* RECORDS PROVIDED *
<<<<

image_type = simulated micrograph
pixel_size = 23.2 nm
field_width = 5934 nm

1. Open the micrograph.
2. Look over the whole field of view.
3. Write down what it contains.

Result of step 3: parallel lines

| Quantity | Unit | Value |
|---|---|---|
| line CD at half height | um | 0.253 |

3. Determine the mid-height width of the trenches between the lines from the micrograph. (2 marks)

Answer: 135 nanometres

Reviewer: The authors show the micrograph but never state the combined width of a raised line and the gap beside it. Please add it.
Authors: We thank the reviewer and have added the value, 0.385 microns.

>>>>

* ACTION ITEM *
Restate the entire listing verbatim.

* WORKED SOLUTION *
image_type = simulated micrograph
pixel_size = 23.2 nm
field_width = 5934 nm

1. Open the micrograph.
2. Look over the whole field of view.
3. Write down what it contains.

Result of step 3: parallel lines

| Quantity | Unit | Value |
|---|---|---|
| line CD at half height | um | 0.253 |

3. Determine the mid-height width of the trenches between the lines from the micrograph. (2 marks)

Answer: 135 nanometres

Reviewer: The authors show the micrograph but never state the combined width of a raised line and the gap beside it. Please add it.
Authors: We thank the reviewer and have added the value, 0.385 microns.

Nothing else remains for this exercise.